- [ACTION ITEM]:
Repeat, please, only the lines from the top of the data down to the line with "PRACTICAL EXAM, SECTION B"; include both of those lines.

- [INFORMATION GIVEN]:
· · · ·
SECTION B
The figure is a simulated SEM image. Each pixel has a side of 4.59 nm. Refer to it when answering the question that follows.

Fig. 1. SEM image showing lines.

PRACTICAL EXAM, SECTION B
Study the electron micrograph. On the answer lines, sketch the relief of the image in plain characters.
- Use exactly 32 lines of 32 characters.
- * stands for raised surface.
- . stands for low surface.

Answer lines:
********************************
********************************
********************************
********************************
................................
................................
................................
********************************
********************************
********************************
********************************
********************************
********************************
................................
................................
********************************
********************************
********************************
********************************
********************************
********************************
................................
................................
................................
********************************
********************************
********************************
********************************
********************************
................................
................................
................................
· · · ·

- [TASK OUTPUT]:
SECTION B
The figure is a simulated SEM image. Each pixel has a side of 4.59 nm. Refer to it when answering the question that follows.

Fig. 1. SEM image showing lines.

PRACTICAL EXAM, SECTION B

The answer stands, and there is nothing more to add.